→ PROVIDED MATERIAL:
________

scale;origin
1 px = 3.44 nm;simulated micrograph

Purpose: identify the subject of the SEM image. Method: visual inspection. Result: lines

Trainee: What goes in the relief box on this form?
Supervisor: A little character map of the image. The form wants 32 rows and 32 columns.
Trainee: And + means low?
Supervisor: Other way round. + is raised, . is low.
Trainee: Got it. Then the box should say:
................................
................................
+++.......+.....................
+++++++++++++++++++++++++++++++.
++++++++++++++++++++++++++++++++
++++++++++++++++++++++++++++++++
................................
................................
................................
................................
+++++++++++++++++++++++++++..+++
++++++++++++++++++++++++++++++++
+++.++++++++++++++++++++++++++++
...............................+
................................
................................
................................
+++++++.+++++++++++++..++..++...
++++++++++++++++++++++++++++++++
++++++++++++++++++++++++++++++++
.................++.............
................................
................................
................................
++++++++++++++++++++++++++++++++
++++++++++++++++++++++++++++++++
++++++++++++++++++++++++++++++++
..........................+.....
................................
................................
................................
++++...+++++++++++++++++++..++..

________

→ WORK TASK: Please print the material again in full, exactly as it is.

→ EXERCISE RESPONSE:
scale;origin
1 px = 3.44 nm;simulated micrograph

Purpose: identify the subject of the SEM image. Method: visual inspection. Result: lines

Trainee: What goes in the relief box on this form?
Supervisor: A little character map of the image. The form wants 32 rows and 32 columns.
Trainee: And + means low?
Supervisor: Other way round. + is raised, . is low.
Trainee: Got it. Then the box should say:
................................
................................
+++.......+.....................
+++++++++++++++++++++++++++++++.
++++++++++++++++++++++++++++++++
++++++++++++++++++++++++++++++++
................................
................................
................................
................................
+++++++++++++++++++++++++++..+++
++++++++++++++++++++++++++++++++
+++.++++++++++++++++++++++++++++
...............................+
................................
................................
................................
+++++++.+++++++++++++..++..++...
++++++++++++++++++++++++++++++++
++++++++++++++++++++++++++++++++
.................++.............
................................
................................
................................
++++++++++++++++++++++++++++++++
++++++++++++++++++++++++++++++++
++++++++++++++++++++++++++++++++
..........................+.....
................................
................................
................................
++++...+++++++++++++++++++..++..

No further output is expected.